Work instruction »
In exact form, please repeat the records from their opening line down to the line with "Answer: wiring", including that line.

Records supplied »
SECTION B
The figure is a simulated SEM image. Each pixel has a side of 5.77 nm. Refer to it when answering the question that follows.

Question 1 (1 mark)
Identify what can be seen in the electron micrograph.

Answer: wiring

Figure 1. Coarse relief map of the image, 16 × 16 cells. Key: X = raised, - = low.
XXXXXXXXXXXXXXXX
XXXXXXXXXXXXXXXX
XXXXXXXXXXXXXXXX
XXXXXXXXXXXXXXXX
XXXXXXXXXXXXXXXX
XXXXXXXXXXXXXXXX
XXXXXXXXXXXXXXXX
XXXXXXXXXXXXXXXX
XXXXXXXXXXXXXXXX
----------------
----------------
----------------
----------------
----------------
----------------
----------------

Task answer »
SECTION B
The figure is a simulated SEM image. Each pixel has a side of 5.77 nm. Refer to it when answering the question that follows.

Question 1 (1 mark)
Identify what can be seen in the electron micrograph.

Answer: wiring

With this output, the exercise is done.